Requirement:
Word for word, restate the entries below from their first line through the line that contains "Best wishes".

Data records:
____________

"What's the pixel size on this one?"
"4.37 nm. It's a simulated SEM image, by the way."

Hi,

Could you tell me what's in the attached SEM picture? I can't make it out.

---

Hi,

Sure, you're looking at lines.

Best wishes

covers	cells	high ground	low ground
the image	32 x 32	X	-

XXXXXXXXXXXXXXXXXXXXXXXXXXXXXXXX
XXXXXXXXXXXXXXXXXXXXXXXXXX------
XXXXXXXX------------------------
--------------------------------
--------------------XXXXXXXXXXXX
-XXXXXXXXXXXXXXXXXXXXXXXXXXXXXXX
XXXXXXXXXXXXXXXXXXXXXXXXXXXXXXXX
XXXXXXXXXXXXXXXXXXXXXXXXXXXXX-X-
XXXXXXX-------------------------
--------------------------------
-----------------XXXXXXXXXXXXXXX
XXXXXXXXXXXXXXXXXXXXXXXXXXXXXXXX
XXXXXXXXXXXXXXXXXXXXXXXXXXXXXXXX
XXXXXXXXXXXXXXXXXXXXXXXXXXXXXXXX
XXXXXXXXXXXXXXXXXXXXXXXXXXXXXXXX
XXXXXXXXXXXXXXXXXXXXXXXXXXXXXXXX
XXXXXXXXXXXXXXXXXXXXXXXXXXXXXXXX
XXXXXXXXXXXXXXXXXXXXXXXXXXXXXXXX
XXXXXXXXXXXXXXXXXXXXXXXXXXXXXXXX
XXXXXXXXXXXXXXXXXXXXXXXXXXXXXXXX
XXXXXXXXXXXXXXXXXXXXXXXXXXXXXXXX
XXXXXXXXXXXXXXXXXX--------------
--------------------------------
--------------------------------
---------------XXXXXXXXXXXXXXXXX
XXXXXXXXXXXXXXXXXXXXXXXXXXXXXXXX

____________

Exercise response:
"What's the pixel size on this one?"
"4.37 nm. It's a simulated SEM image, by the way."

Hi,

Could you tell me what's in the attached SEM picture? I can't make it out.

---

Hi,

Sure, you're looking at lines.

Best wishes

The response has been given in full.